————

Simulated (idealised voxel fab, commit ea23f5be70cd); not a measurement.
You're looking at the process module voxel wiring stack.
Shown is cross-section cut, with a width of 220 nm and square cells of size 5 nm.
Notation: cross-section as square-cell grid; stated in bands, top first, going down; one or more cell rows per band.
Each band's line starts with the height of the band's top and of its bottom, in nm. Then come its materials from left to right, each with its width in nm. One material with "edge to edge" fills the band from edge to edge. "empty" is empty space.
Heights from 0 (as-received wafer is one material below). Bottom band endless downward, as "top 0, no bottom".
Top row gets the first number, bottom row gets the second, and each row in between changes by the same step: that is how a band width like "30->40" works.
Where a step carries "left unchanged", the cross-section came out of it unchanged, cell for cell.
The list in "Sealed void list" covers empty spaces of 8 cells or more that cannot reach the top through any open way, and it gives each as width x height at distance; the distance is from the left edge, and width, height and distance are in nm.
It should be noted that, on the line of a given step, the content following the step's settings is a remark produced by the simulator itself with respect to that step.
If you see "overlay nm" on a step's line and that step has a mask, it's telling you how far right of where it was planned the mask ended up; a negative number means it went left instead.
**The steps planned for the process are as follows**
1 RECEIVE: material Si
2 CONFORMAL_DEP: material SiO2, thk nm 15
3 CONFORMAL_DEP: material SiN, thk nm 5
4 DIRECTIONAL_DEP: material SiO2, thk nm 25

————

- **Work order**: Scan the entries above for the line containing "are as follows**", and copy it and all lines after it exactly, down to and including the line containing "3 CONFORMAL_DEP: material SiN, thk nm 5".

- **Answer area**:
**The steps planned for the process are as follows**
1 RECEIVE: material Si
2 CONFORMAL_DEP: material SiO2, thk nm 15
3 CONFORMAL_DEP: material SiN, thk nm 5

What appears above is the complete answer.